Assignment: How do the lines below between the ones holding "reading = 0.134" and "reading = 88.6", inclusive, read? Give them again exactly, with no other lines.

Input data:
--*--

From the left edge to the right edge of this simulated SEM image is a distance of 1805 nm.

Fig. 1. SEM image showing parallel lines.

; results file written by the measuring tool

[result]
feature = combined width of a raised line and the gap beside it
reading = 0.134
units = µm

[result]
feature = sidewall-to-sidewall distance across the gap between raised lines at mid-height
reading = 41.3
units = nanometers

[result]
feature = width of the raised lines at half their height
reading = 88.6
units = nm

--*--

Your solution:
reading = 0.134
units = µm

[result]
feature = sidewall-to-sidewall distance across the gap between raised lines at mid-height
reading = 41.3
units = nanometers

[result]
feature = width of the raised lines at half their height
reading = 88.6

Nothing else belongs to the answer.